* [GIVEN INFORMATION]
[Start of Attachment]

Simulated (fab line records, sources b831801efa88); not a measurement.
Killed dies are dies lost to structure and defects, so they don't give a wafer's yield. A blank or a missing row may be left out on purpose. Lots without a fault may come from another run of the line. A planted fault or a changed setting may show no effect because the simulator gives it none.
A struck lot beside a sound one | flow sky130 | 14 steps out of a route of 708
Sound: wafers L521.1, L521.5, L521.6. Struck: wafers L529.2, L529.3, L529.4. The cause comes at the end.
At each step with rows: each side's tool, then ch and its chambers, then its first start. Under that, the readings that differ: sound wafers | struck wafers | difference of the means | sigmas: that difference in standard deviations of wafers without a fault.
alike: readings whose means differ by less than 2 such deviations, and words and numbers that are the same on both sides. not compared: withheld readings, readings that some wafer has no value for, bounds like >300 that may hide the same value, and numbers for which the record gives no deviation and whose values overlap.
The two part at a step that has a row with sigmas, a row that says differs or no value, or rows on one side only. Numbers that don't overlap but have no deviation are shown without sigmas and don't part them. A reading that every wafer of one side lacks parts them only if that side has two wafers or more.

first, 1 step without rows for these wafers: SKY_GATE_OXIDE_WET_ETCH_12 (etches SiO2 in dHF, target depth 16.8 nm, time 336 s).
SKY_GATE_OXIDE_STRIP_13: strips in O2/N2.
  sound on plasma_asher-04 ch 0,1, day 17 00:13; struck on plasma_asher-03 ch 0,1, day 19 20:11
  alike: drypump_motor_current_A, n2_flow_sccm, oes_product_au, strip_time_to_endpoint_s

[End of Attachment]

Give back the whole listing, word for word.

* [ANSWER BOX]
Simulated (fab line records, sources b831801efa88); not a measurement.
Killed dies are dies lost to structure and defects, so they don't give a wafer's yield. A blank or a missing row may be left out on purpose. Lots without a fault may come from another run of the line. A planted fault or a changed setting may show no effect because the simulator gives it none.
A struck lot beside a sound one | flow sky130 | 14 steps out of a route of 708
Sound: wafers L521.1, L521.5, L521.6. Struck: wafers L529.2, L529.3, L529.4. The cause comes at the end.
At each step with rows: each side's tool, then ch and its chambers, then its first start. Under that, the readings that differ: sound wafers | struck wafers | difference of the means | sigmas: that difference in standard deviations of wafers without a fault.
alike: readings whose means differ by less than 2 such deviations, and words and numbers that are the same on both sides. not compared: withheld readings, readings that some wafer has no value for, bounds like >300 that may hide the same value, and numbers for which the record gives no deviation and whose values overlap.
The two part at a step that has a row with sigmas, a row that says differs or no value, or rows on one side only. Numbers that don't overlap but have no deviation are shown without sigmas and don't part them. A reading that every wafer of one side lacks parts them only if that side has two wafers or more.

first, 1 step without rows for these wafers: SKY_GATE_OXIDE_WET_ETCH_12 (etches SiO2 in dHF, target depth 16.8 nm, time 336 s).
SKY_GATE_OXIDE_STRIP_13: strips in O2/N2.
  sound on plasma_asher-04 ch 0,1, day 17 00:13; struck on plasma_asher-03 ch 0,1, day 19 20:11
  alike: drypump_motor_current_A, n2_flow_sccm, oes_product_au, strip_time_to_endpoint_s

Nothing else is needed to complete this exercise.